▸ **Dataset extract**:
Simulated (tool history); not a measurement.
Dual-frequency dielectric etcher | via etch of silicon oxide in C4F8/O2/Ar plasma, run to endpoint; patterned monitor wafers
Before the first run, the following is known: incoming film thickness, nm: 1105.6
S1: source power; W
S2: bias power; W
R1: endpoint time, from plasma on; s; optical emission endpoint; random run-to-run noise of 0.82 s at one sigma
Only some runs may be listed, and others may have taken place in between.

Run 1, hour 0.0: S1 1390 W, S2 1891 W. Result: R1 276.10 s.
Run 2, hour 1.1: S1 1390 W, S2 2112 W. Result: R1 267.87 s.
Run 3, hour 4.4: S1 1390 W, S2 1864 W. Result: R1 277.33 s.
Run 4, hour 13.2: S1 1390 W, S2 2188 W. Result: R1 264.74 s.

▸ **Work instruction**: An exact repeat of the whole listing above is needed; write it out now.

▸ **Exercise solution**:
Simulated (tool history); not a measurement.
Dual-frequency dielectric etcher | via etch of silicon oxide in C4F8/O2/Ar plasma, run to endpoint; patterned monitor wafers
Before the first run, the following is known: incoming film thickness, nm: 1105.6
S1: source power; W
S2: bias power; W
R1: endpoint time, from plasma on; s; optical emission endpoint; random run-to-run noise of 0.82 s at one sigma
Only some runs may be listed, and others may have taken place in between.

Run 1, hour 0.0: S1 1390 W, S2 1891 W. Result: R1 276.10 s.
Run 2, hour 1.1: S1 1390 W, S2 2112 W. Result: R1 267.87 s.
Run 3, hour 4.4: S1 1390 W, S2 1864 W. Result: R1 277.33 s.
Run 4, hour 13.2: S1 1390 W, S2 2188 W. Result: R1 264.74 s.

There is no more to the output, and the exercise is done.